**Exercise:** Only the lines from the top of the data through the one with "The tool may" are to be written out, each exactly as it stands.

---------- Data

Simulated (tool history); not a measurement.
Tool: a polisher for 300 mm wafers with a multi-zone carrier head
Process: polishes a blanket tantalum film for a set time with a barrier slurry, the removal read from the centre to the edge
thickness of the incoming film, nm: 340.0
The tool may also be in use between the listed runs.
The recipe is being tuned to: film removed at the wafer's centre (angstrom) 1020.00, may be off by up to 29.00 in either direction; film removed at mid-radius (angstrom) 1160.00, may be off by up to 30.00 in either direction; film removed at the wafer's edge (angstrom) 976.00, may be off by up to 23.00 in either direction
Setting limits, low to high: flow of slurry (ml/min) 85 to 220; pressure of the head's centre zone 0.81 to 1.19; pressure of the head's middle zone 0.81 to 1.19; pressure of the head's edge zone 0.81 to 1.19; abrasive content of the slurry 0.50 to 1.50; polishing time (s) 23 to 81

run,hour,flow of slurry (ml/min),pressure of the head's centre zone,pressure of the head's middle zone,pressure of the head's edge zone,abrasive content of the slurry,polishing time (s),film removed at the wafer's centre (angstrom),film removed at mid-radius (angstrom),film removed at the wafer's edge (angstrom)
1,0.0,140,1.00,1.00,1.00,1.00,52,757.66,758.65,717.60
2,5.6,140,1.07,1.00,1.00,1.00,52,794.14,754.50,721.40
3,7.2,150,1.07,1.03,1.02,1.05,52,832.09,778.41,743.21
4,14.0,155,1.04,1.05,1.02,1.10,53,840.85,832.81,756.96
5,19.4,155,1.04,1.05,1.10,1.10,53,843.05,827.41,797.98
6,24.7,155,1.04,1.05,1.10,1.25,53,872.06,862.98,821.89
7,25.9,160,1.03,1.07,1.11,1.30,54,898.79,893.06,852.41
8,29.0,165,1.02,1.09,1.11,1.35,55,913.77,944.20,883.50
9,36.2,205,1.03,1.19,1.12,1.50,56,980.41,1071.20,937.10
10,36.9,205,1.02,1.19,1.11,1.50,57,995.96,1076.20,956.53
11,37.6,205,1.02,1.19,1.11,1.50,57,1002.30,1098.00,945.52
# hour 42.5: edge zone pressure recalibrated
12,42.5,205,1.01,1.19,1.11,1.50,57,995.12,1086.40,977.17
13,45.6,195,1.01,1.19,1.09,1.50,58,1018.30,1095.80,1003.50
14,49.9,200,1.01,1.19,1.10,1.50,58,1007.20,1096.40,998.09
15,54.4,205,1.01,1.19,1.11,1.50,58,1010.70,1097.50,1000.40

--------------------

**Response box:**
Simulated (tool history); not a measurement.
Tool: a polisher for 300 mm wafers with a multi-zone carrier head
Process: polishes a blanket tantalum film for a set time with a barrier slurry, the removal read from the centre to the edge
thickness of the incoming film, nm: 340.0
The tool may also be in use between the listed runs.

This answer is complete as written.